## Requirement
Without changing anything, set down every line shown below.

■ ■ ■ ■

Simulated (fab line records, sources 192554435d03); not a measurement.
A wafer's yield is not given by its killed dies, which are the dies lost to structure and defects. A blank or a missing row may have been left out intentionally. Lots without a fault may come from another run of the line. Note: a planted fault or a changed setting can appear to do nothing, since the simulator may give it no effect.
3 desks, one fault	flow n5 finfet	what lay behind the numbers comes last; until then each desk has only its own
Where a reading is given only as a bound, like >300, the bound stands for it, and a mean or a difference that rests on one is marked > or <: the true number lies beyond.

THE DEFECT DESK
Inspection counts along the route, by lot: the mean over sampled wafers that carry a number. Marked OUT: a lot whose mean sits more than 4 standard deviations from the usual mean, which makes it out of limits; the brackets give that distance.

■ ■ ■ ■

## Written answer
Simulated (fab line records, sources 192554435d03); not a measurement.
A wafer's yield is not given by its killed dies, which are the dies lost to structure and defects. A blank or a missing row may have been left out intentionally. Lots without a fault may come from another run of the line. Note: a planted fault or a changed setting can appear to do nothing, since the simulator may give it no effect.
3 desks, one fault	flow n5 finfet	what lay behind the numbers comes last; until then each desk has only its own
Where a reading is given only as a bound, like >300, the bound stands for it, and a mean or a difference that rests on one is marked > or <: the true number lies beyond.

THE DEFECT DESK
Inspection counts along the route, by lot: the mean over sampled wafers that carry a number. Marked OUT: a lot whose mean sits more than 4 standard deviations from the usual mean, which makes it out of limits; the brackets give that distance.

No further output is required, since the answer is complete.